**Data extract:**
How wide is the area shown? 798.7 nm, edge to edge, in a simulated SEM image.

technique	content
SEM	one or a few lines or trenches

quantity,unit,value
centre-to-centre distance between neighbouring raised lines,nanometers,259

**Activity:** From the first line of the data through the line with "quantity,unit,value", quote each line exactly and add nothing else.

**Reply:**
How wide is the area shown? 798.7 nm, edge to edge, in a simulated SEM image.

technique	content
SEM	one or a few lines or trenches

quantity,unit,value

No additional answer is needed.